*Work item:* From the listing below, set down exactly the lines between the one holding "Closed-off voids of" and the one holding "-20 -> down | Si all across", inclusive. No other line is wanted.

*Extracted material:*
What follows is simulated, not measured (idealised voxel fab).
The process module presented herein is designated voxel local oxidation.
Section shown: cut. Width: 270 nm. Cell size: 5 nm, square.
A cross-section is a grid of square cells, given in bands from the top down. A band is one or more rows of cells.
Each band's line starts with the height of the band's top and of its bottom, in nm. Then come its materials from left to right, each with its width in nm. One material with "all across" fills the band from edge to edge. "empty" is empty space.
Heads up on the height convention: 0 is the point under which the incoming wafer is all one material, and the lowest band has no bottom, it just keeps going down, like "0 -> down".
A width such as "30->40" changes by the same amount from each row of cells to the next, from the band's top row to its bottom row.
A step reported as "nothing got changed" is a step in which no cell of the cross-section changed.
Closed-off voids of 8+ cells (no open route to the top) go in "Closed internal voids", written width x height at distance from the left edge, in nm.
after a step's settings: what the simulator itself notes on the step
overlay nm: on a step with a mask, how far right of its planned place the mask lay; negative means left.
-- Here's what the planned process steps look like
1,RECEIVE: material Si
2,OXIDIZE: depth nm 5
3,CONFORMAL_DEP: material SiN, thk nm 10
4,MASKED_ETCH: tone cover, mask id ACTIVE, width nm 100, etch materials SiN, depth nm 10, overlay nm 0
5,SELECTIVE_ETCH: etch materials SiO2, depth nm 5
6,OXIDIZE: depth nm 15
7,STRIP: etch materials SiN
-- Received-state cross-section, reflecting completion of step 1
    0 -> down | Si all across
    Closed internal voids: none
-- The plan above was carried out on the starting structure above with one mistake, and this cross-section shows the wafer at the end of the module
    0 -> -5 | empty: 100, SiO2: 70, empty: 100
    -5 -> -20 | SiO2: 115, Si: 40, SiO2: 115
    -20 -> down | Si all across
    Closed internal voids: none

*Exercise response:*
Closed-off voids of 8+ cells (no open route to the top) go in "Closed internal voids", written width x height at distance from the left edge, in nm.
after a step's settings: what the simulator itself notes on the step
overlay nm: on a step with a mask, how far right of its planned place the mask lay; negative means left.
-- Here's what the planned process steps look like
1,RECEIVE: material Si
2,OXIDIZE: depth nm 5
3,CONFORMAL_DEP: material SiN, thk nm 10
4,MASKED_ETCH: tone cover, mask id ACTIVE, width nm 100, etch materials SiN, depth nm 10, overlay nm 0
5,SELECTIVE_ETCH: etch materials SiO2, depth nm 5
6,OXIDIZE: depth nm 15
7,STRIP: etch materials SiN
-- Received-state cross-section, reflecting completion of step 1
    0 -> down | Si all across
    Closed internal voids: none
-- The plan above was carried out on the starting structure above with one mistake, and this cross-section shows the wafer at the end of the module
    0 -> -5 | empty: 100, SiO2: 70, empty: 100
    -5 -> -20 | SiO2: 115, Si: 40, SiO2: 115
    -20 -> down | Si all across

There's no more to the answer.